------

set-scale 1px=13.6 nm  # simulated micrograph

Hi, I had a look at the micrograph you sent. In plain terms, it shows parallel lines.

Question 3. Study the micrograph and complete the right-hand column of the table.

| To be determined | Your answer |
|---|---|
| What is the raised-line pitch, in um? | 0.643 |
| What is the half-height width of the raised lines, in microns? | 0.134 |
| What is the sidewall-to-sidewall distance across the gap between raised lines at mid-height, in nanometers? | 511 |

------

Assignment —
Your task is to repeat the records exactly. Begin at their first line and stop after the line containing "um? | 0.643 |".

Worked solution —
set-scale 1px=13.6 nm  # simulated micrograph

Hi, I had a look at the micrograph you sent. In plain terms, it shows parallel lines.

Question 3. Study the micrograph and complete the right-hand column of the table.

| To be determined | Your answer |
|---|---|
| What is the raised-line pitch, in um? | 0.643 |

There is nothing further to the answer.